Given data:
━━━
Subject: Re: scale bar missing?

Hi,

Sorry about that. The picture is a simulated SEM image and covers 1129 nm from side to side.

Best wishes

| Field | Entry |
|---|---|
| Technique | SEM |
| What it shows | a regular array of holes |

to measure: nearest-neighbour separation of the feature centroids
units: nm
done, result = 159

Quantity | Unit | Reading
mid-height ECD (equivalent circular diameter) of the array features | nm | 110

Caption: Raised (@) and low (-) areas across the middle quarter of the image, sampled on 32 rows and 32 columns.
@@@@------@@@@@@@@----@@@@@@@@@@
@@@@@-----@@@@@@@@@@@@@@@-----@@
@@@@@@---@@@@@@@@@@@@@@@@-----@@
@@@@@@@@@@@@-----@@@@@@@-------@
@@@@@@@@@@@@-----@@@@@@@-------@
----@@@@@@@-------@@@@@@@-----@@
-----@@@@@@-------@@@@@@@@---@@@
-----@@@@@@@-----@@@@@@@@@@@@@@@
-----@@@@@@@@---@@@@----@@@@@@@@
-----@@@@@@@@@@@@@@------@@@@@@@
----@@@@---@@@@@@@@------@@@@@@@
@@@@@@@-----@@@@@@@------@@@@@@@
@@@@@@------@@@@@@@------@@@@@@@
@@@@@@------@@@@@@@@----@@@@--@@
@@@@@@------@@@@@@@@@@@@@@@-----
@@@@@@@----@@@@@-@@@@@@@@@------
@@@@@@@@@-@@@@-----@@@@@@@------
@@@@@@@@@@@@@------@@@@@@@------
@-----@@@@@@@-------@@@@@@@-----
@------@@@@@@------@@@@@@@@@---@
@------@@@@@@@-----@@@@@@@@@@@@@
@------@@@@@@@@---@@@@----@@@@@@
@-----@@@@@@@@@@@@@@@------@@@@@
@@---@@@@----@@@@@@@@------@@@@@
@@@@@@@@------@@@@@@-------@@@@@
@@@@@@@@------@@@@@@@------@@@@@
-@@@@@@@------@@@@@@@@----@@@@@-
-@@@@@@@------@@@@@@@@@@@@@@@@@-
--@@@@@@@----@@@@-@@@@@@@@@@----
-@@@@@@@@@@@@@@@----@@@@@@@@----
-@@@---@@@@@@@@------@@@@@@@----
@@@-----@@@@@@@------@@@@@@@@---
━━━

Action item:
Among the records above, only the lines between the line holding "Field | Entry |" and the line holding "mid-height ECD (equivalent", inclusive, are to be output, exactly as written.

Problem solution:
| Field | Entry |
|---|---|
| Technique | SEM |
| What it shows | a regular array of holes |

to measure: nearest-neighbour separation of the feature centroids
units: nm
done, result = 159

Quantity | Unit | Reading
mid-height ECD (equivalent circular diameter) of the array features | nm | 110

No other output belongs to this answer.